Recorded information
------------------------------------------------

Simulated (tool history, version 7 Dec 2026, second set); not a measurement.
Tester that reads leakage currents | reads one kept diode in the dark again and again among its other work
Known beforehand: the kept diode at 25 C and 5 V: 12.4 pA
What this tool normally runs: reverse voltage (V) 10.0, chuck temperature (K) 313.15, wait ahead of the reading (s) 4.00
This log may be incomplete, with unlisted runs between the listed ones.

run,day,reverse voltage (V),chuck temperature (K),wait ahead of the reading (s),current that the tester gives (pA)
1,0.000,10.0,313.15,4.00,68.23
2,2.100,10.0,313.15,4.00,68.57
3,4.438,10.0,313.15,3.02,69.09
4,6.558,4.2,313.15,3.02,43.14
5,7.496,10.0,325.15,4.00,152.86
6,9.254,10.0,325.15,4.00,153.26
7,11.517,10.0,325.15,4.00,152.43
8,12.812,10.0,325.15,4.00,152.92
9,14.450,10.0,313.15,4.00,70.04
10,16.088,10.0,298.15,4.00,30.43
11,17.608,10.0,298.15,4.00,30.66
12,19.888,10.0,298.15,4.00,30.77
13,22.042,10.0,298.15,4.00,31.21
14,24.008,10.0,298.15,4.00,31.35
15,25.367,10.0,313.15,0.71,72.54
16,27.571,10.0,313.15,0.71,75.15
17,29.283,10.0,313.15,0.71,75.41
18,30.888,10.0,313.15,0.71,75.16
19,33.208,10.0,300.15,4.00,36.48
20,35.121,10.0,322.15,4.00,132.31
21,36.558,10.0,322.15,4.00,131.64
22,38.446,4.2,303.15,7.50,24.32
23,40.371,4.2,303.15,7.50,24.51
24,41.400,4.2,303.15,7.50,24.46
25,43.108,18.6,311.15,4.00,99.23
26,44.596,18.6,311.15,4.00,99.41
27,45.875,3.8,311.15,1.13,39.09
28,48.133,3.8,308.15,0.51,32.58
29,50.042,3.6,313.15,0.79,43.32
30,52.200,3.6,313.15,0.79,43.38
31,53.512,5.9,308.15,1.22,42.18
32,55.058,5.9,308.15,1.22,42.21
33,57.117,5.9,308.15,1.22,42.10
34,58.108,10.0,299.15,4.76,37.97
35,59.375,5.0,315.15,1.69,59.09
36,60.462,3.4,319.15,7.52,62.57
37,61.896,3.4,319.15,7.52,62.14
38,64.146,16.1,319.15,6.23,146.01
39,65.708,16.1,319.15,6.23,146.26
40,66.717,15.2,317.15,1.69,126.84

------------------------------------------------

All that belongs in the answer is the run of lines above from the line containing "37,61.896,3.4,319.15,7.52,62.14" through the line containing "39,65.708,16.1,319.15,6.23,146.26", exactly as written.

Written answer
37,61.896,3.4,319.15,7.52,62.14
38,64.146,16.1,319.15,6.23,146.01
39,65.708,16.1,319.15,6.23,146.26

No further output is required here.